Source material:
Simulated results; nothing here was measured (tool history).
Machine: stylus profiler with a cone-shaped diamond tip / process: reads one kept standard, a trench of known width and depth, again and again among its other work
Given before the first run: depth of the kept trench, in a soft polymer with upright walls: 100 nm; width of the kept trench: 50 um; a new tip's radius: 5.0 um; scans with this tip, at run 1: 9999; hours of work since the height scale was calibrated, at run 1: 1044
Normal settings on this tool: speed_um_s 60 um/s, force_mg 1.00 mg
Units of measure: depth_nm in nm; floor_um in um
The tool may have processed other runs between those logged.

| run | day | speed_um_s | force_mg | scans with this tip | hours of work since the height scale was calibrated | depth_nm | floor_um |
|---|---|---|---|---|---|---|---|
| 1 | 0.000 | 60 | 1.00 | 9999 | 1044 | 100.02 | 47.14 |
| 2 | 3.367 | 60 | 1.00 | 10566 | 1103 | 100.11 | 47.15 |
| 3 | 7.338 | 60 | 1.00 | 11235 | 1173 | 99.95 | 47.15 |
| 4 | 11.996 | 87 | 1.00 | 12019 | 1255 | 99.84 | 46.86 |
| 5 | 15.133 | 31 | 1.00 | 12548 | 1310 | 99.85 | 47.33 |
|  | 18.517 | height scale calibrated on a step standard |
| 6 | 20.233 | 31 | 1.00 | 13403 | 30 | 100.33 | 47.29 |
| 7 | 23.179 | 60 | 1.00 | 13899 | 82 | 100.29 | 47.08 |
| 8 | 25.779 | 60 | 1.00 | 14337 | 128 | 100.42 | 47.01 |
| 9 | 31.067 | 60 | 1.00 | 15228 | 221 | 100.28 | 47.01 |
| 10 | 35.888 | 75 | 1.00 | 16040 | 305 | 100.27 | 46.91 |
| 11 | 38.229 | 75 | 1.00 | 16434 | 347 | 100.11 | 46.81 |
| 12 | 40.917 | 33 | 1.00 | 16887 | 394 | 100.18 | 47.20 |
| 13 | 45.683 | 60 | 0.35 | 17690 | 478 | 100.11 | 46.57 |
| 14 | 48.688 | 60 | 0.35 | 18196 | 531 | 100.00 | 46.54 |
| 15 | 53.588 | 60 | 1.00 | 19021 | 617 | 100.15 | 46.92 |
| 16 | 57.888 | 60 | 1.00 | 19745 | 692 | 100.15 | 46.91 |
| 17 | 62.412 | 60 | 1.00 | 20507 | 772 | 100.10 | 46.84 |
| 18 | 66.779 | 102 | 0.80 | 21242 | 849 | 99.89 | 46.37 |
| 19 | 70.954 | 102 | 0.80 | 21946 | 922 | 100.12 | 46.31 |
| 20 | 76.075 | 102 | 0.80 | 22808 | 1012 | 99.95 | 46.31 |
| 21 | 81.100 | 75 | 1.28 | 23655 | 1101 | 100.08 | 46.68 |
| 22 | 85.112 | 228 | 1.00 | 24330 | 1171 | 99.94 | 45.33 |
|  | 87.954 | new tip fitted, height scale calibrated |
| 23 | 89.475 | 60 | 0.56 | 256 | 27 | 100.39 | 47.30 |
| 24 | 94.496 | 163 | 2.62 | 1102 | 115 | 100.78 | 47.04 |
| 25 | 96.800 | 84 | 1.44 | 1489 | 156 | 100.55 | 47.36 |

Required action:
Up to and including the line with "99.95 | 47.15 |", write out the records above exactly, starting from their first line.

Result:
Simulated results; nothing here was measured (tool history).
Machine: stylus profiler with a cone-shaped diamond tip / process: reads one kept standard, a trench of known width and depth, again and again among its other work
Given before the first run: depth of the kept trench, in a soft polymer with upright walls: 100 nm; width of the kept trench: 50 um; a new tip's radius: 5.0 um; scans with this tip, at run 1: 9999; hours of work since the height scale was calibrated, at run 1: 1044
Normal settings on this tool: speed_um_s 60 um/s, force_mg 1.00 mg
Units of measure: depth_nm in nm; floor_um in um
The tool may have processed other runs between those logged.

| run | day | speed_um_s | force_mg | scans with this tip | hours of work since the height scale was calibrated | depth_nm | floor_um |
|---|---|---|---|---|---|---|---|
| 1 | 0.000 | 60 | 1.00 | 9999 | 1044 | 100.02 | 47.14 |
| 2 | 3.367 | 60 | 1.00 | 10566 | 1103 | 100.11 | 47.15 |
| 3 | 7.338 | 60 | 1.00 | 11235 | 1173 | 99.95 | 47.15 |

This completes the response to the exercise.